• ACTIVITY
Return every entry below exactly as written.

___ GIVEN ENTRIES
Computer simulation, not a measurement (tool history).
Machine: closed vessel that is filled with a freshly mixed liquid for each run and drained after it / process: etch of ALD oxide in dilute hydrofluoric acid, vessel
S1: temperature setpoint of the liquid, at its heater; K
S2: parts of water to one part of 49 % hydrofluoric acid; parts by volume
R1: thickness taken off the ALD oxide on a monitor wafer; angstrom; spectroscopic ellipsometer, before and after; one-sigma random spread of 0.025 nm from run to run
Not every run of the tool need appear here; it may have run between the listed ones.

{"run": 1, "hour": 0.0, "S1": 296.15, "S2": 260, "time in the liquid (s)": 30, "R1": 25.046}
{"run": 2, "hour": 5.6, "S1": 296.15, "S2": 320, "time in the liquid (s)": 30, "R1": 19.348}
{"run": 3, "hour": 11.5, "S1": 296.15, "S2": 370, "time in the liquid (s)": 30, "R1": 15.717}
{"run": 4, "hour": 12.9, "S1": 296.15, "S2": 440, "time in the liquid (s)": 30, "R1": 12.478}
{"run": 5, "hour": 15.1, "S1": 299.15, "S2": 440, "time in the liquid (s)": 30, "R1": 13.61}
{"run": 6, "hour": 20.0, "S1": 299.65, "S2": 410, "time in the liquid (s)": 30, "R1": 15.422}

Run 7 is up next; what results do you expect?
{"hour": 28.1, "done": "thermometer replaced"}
______

• WORKED SOLUTION
Computer simulation, not a measurement (tool history).
Machine: closed vessel that is filled with a freshly mixed liquid for each run and drained after it / process: etch of ALD oxide in dilute hydrofluoric acid, vessel
S1: temperature setpoint of the liquid, at its heater; K
S2: parts of water to one part of 49 % hydrofluoric acid; parts by volume
R1: thickness taken off the ALD oxide on a monitor wafer; angstrom; spectroscopic ellipsometer, before and after; one-sigma random spread of 0.025 nm from run to run
Not every run of the tool need appear here; it may have run between the listed ones.

{"run": 1, "hour": 0.0, "S1": 296.15, "S2": 260, "time in the liquid (s)": 30, "R1": 25.046}
{"run": 2, "hour": 5.6, "S1": 296.15, "S2": 320, "time in the liquid (s)": 30, "R1": 19.348}
{"run": 3, "hour": 11.5, "S1": 296.15, "S2": 370, "time in the liquid (s)": 30, "R1": 15.717}
{"run": 4, "hour": 12.9, "S1": 296.15, "S2": 440, "time in the liquid (s)": 30, "R1": 12.478}
{"run": 5, "hour": 15.1, "S1": 299.15, "S2": 440, "time in the liquid (s)": 30, "R1": 13.61}
{"run": 6, "hour": 20.0, "S1": 299.65, "S2": 410, "time in the liquid (s)": 30, "R1": 15.422}

Run 7 is up next; what results do you expect?
{"hour": 28.1, "done": "thermometer replaced"}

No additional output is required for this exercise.